:: EXCERPTED DATA ::
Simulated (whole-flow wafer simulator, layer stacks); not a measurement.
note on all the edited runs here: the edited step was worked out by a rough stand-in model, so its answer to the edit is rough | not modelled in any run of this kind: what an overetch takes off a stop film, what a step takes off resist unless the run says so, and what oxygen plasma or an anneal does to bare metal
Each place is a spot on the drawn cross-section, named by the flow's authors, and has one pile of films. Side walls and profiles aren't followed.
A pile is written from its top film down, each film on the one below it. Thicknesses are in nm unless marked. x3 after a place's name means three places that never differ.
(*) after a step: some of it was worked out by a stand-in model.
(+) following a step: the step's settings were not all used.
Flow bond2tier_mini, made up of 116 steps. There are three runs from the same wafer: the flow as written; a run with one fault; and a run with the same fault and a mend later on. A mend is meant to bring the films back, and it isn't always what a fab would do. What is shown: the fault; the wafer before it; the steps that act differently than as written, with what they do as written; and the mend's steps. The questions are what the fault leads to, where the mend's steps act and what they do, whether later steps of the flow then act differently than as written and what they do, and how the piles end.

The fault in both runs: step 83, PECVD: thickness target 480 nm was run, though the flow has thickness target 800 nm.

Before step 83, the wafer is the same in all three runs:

:: WORK ORDER ::
Using only the listing above, restate exactly the lines from the line containing "(+) following a" through the line containing "The fault in", both included.

:: WRITTEN REPLY ::
(+) following a step: the step's settings were not all used.
Flow bond2tier_mini, made up of 116 steps. There are three runs from the same wafer: the flow as written; a run with one fault; and a run with the same fault and a mend later on. A mend is meant to bring the films back, and it isn't always what a fab would do. What is shown: the fault; the wafer before it; the steps that act differently than as written, with what they do as written; and the mend's steps. The questions are what the fault leads to, where the mend's steps act and what they do, whether later steps of the flow then act differently than as written and what they do, and how the piles end.

The fault in both runs: step 83, PECVD: thickness target 480 nm was run, though the flow has thickness target 800 nm.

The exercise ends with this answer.